- _Action item_: What you return should match the records below exactly.

──────── Record excerpts ────────

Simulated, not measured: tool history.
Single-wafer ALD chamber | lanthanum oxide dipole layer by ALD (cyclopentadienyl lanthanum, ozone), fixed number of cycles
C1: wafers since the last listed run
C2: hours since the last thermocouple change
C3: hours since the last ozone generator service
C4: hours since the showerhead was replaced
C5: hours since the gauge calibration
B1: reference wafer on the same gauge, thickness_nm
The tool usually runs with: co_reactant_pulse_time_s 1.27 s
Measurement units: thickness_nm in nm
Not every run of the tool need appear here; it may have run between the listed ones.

────────

- _Response_:
Simulated, not measured: tool history.
Single-wafer ALD chamber | lanthanum oxide dipole layer by ALD (cyclopentadienyl lanthanum, ozone), fixed number of cycles
C1: wafers since the last listed run
C2: hours since the last thermocouple change
C3: hours since the last ozone generator service
C4: hours since the showerhead was replaced
C5: hours since the gauge calibration
B1: reference wafer on the same gauge, thickness_nm
The tool usually runs with: co_reactant_pulse_time_s 1.27 s
Measurement units: thickness_nm in nm
Not every run of the tool need appear here; it may have run between the listed ones.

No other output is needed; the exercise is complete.